**Material supplied**
::::::

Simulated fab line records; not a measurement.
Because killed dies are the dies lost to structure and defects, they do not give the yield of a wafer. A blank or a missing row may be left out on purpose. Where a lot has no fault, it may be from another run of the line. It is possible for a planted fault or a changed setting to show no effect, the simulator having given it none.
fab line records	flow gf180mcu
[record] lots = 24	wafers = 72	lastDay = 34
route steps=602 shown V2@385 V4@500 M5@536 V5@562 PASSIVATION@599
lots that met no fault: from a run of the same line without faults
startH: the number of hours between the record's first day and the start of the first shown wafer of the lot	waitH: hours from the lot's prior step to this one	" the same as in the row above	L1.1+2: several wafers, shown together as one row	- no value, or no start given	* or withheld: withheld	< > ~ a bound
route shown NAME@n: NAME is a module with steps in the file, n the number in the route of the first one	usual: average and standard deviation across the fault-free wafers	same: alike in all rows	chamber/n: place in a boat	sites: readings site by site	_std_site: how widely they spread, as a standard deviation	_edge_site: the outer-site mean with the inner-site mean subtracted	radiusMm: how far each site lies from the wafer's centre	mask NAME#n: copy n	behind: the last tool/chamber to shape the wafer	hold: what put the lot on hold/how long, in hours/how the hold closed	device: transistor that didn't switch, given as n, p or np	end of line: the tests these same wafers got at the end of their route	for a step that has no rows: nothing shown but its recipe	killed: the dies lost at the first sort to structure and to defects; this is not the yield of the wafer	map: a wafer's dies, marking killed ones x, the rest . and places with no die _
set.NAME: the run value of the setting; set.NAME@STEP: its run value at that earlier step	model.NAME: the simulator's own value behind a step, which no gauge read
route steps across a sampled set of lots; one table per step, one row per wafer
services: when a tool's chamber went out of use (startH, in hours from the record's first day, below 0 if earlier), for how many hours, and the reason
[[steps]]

::::::

**Work request**
The entries above are to be retyped exactly.

**Result**
Simulated fab line records; not a measurement.
Because killed dies are the dies lost to structure and defects, they do not give the yield of a wafer. A blank or a missing row may be left out on purpose. Where a lot has no fault, it may be from another run of the line. It is possible for a planted fault or a changed setting to show no effect, the simulator having given it none.
fab line records	flow gf180mcu
[record] lots = 24	wafers = 72	lastDay = 34
route steps=602 shown V2@385 V4@500 M5@536 V5@562 PASSIVATION@599
lots that met no fault: from a run of the same line without faults
startH: the number of hours between the record's first day and the start of the first shown wafer of the lot	waitH: hours from the lot's prior step to this one	" the same as in the row above	L1.1+2: several wafers, shown together as one row	- no value, or no start given	* or withheld: withheld	< > ~ a bound
route shown NAME@n: NAME is a module with steps in the file, n the number in the route of the first one	usual: average and standard deviation across the fault-free wafers	same: alike in all rows	chamber/n: place in a boat	sites: readings site by site	_std_site: how widely they spread, as a standard deviation	_edge_site: the outer-site mean with the inner-site mean subtracted	radiusMm: how far each site lies from the wafer's centre	mask NAME#n: copy n	behind: the last tool/chamber to shape the wafer	hold: what put the lot on hold/how long, in hours/how the hold closed	device: transistor that didn't switch, given as n, p or np	end of line: the tests these same wafers got at the end of their route	for a step that has no rows: nothing shown but its recipe	killed: the dies lost at the first sort to structure and to defects; this is not the yield of the wafer	map: a wafer's dies, marking killed ones x, the rest . and places with no die _
set.NAME: the run value of the setting; set.NAME@STEP: its run value at that earlier step	model.NAME: the simulator's own value behind a step, which no gauge read
route steps across a sampled set of lots; one table per step, one row per wafer
services: when a tool's chamber went out of use (startH, in hours from the record's first day, below 0 if earlier), for how many hours, and the reason
[[steps]]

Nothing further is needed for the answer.